### Material supplied

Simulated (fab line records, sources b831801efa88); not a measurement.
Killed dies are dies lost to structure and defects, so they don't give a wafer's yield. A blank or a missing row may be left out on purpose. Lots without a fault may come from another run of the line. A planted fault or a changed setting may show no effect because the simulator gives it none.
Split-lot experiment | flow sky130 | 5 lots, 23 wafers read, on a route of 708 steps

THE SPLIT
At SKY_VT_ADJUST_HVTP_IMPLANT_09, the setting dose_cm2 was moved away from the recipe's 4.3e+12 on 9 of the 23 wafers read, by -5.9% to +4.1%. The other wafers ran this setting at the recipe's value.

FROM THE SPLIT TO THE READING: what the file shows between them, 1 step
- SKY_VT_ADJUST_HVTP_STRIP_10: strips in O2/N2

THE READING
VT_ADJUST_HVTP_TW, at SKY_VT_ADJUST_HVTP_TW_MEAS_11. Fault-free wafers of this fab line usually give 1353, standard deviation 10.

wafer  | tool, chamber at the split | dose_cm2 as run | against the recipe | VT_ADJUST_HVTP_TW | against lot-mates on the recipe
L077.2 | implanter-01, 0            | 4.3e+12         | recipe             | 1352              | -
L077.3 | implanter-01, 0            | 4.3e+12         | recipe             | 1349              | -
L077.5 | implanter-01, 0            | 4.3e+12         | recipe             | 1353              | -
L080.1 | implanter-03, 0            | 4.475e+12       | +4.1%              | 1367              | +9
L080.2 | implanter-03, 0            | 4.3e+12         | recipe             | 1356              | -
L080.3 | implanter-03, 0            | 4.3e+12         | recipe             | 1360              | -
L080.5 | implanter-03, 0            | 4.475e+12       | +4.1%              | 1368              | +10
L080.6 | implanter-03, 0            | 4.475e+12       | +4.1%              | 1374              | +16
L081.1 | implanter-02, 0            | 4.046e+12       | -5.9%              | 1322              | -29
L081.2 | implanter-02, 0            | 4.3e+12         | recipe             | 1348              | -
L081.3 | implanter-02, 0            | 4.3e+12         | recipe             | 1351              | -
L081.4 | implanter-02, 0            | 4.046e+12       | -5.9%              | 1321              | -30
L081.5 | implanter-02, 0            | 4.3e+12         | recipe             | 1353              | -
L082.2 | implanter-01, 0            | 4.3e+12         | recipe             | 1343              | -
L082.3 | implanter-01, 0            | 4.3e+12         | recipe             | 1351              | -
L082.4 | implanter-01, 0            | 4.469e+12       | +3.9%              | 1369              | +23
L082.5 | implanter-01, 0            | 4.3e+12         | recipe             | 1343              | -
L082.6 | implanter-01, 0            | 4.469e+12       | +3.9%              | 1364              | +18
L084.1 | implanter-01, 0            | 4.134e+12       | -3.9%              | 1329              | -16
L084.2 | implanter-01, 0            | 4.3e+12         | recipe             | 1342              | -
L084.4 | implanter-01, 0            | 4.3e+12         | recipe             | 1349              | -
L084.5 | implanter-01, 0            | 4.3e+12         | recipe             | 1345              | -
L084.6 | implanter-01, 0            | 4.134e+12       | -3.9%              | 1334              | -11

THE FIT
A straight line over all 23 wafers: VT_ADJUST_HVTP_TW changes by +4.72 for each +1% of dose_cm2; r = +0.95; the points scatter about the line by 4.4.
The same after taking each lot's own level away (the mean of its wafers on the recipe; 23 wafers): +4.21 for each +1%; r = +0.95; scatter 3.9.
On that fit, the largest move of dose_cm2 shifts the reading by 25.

######

Output must consist only of the listing's lines from the first through the line with "L081.3 | implanter-02, 0", reproduced word for word.

Simulated (fab line records, sources b831801efa88); not a measurement.
Killed dies are dies lost to structure and defects, so they don't give a wafer's yield. A blank or a missing row may be left out on purpose. Lots without a fault may come from another run of the line. A planted fault or a changed setting may show no effect because the simulator gives it none.
Split-lot experiment | flow sky130 | 5 lots, 23 wafers read, on a route of 708 steps

THE SPLIT
At SKY_VT_ADJUST_HVTP_IMPLANT_09, the setting dose_cm2 was moved away from the recipe's 4.3e+12 on 9 of the 23 wafers read, by -5.9% to +4.1%. The other wafers ran this setting at the recipe's value.

FROM THE SPLIT TO THE READING: what the file shows between them, 1 step
- SKY_VT_ADJUST_HVTP_STRIP_10: strips in O2/N2

THE READING
VT_ADJUST_HVTP_TW, at SKY_VT_ADJUST_HVTP_TW_MEAS_11. Fault-free wafers of this fab line usually give 1353, standard deviation 10.

wafer  | tool, chamber at the split | dose_cm2 as run | against the recipe | VT_ADJUST_HVTP_TW | against lot-mates on the recipe
L077.2 | implanter-01, 0            | 4.3e+12         | recipe             | 1352              | -
L077.3 | implanter-01, 0            | 4.3e+12         | recipe             | 1349              | -
L077.5 | implanter-01, 0            | 4.3e+12         | recipe             | 1353              | -
L080.1 | implanter-03, 0            | 4.475e+12       | +4.1%              | 1367              | +9
L080.2 | implanter-03, 0            | 4.3e+12         | recipe             | 1356              | -
L080.3 | implanter-03, 0            | 4.3e+12         | recipe             | 1360              | -
L080.5 | implanter-03, 0            | 4.475e+12       | +4.1%              | 1368              | +10
L080.6 | implanter-03, 0            | 4.475e+12       | +4.1%              | 1374              | +16
L081.1 | implanter-02, 0            | 4.046e+12       | -5.9%              | 1322              | -29
L081.2 | implanter-02, 0            | 4.3e+12         | recipe             | 1348              | -
L081.3 | implanter-02, 0            | 4.3e+12         | recipe             | 1351              | -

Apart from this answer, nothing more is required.